▶ Task item:
Using the listing below, copy exactly the lines from the one containing "The tool may" to the one containing "The simulator leaves", both lines included, and no others.

#### Supplied data ####

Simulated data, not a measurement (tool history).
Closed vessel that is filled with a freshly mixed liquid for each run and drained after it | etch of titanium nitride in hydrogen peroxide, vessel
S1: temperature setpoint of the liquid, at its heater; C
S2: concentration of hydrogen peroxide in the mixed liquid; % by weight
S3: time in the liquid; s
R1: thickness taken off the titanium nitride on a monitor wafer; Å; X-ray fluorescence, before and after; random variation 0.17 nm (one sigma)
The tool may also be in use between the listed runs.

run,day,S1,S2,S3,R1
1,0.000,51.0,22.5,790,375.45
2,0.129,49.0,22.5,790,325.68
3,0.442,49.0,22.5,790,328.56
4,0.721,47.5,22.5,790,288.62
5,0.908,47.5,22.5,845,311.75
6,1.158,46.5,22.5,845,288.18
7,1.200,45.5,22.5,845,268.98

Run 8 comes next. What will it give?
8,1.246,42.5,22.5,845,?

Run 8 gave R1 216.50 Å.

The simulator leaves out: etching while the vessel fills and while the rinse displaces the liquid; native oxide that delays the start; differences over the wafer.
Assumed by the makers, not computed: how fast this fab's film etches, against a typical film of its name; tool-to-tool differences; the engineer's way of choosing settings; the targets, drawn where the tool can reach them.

####

▶ Answer section:
The tool may also be in use between the listed runs.

run,day,S1,S2,S3,R1
1,0.000,51.0,22.5,790,375.45
2,0.129,49.0,22.5,790,325.68
3,0.442,49.0,22.5,790,328.56
4,0.721,47.5,22.5,790,288.62
5,0.908,47.5,22.5,845,311.75
6,1.158,46.5,22.5,845,288.18
7,1.200,45.5,22.5,845,268.98

Run 8 comes next. What will it give?
8,1.246,42.5,22.5,845,?

Run 8 gave R1 216.50 Å.

The simulator leaves out: etching while the vessel fills and while the rinse displaces the liquid; native oxide that delays the start; differences over the wafer.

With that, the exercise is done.